# RECORD SET
——
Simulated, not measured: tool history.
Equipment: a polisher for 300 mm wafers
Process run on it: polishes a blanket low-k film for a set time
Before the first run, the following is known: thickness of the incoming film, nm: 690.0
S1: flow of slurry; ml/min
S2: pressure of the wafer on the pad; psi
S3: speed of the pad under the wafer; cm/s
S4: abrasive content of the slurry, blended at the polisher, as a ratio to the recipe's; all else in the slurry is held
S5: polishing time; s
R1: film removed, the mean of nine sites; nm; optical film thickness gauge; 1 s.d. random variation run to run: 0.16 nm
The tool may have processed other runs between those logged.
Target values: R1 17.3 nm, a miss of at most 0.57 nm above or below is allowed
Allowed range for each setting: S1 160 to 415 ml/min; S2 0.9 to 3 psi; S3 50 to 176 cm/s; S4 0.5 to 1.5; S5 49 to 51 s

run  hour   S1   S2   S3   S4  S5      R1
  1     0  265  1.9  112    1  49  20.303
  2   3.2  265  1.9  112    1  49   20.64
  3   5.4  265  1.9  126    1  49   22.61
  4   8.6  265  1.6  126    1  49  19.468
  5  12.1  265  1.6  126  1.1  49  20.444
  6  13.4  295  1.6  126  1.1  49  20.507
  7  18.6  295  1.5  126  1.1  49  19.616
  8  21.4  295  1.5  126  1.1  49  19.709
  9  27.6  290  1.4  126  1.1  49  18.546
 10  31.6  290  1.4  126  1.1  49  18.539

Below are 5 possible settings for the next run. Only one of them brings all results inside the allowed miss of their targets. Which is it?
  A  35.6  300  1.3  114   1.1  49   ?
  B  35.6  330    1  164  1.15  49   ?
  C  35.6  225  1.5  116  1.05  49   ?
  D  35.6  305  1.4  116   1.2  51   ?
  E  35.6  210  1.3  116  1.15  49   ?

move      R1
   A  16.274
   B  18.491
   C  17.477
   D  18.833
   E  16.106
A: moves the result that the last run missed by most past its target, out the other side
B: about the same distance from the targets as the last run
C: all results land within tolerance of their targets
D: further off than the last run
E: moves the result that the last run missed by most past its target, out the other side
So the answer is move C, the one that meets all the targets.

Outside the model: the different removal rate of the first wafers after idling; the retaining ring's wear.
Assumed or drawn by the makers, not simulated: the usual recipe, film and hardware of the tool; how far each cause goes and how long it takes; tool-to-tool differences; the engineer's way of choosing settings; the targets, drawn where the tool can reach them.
——

# ASSIGNMENT
Please copy, exactly as written, every line in the listing above from the line with "A: moves the" up to and including the line with "Outside the model: the".

# YOUR SOLUTION
A: moves the result that the last run missed by most past its target, out the other side
B: about the same distance from the targets as the last run
C: all results land within tolerance of their targets
D: further off than the last run
E: moves the result that the last run missed by most past its target, out the other side
So the answer is move C, the one that meets all the targets.

Outside the model: the different removal rate of the first wafers after idling; the retaining ring's wear.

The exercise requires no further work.